**********

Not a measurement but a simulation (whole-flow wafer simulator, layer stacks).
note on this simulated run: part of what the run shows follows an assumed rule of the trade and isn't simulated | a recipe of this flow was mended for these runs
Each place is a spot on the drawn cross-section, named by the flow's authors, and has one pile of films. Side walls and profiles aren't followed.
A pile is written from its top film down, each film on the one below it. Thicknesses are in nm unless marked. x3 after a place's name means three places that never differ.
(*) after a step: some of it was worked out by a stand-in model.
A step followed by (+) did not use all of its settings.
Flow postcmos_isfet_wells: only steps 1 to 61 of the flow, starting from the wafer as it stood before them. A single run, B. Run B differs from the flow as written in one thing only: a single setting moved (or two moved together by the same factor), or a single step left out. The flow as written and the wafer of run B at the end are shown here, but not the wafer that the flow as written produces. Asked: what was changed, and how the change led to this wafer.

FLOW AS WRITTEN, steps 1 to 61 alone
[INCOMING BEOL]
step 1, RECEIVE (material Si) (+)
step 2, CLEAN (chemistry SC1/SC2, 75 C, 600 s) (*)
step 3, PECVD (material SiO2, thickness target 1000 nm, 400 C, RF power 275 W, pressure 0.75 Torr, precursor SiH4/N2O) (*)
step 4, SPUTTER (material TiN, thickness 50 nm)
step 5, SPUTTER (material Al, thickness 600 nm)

**********

The records above should be returned exactly.

Not a measurement but a simulation (whole-flow wafer simulator, layer stacks).
note on this simulated run: part of what the run shows follows an assumed rule of the trade and isn't simulated | a recipe of this flow was mended for these runs
Each place is a spot on the drawn cross-section, named by the flow's authors, and has one pile of films. Side walls and profiles aren't followed.
A pile is written from its top film down, each film on the one below it. Thicknesses are in nm unless marked. x3 after a place's name means three places that never differ.
(*) after a step: some of it was worked out by a stand-in model.
A step followed by (+) did not use all of its settings.
Flow postcmos_isfet_wells: only steps 1 to 61 of the flow, starting from the wafer as it stood before them. A single run, B. Run B differs from the flow as written in one thing only: a single setting moved (or two moved together by the same factor), or a single step left out. The flow as written and the wafer of run B at the end are shown here, but not the wafer that the flow as written produces. Asked: what was changed, and how the change led to this wafer.

FLOW AS WRITTEN, steps 1 to 61 alone
[INCOMING BEOL]
step 1, RECEIVE (material Si) (+)
step 2, CLEAN (chemistry SC1/SC2, 75 C, 600 s) (*)
step 3, PECVD (material SiO2, thickness target 1000 nm, 400 C, RF power 275 W, pressure 0.75 Torr, precursor SiH4/N2O) (*)
step 4, SPUTTER (material TiN, thickness 50 nm)
step 5, SPUTTER (material Al, thickness 600 nm)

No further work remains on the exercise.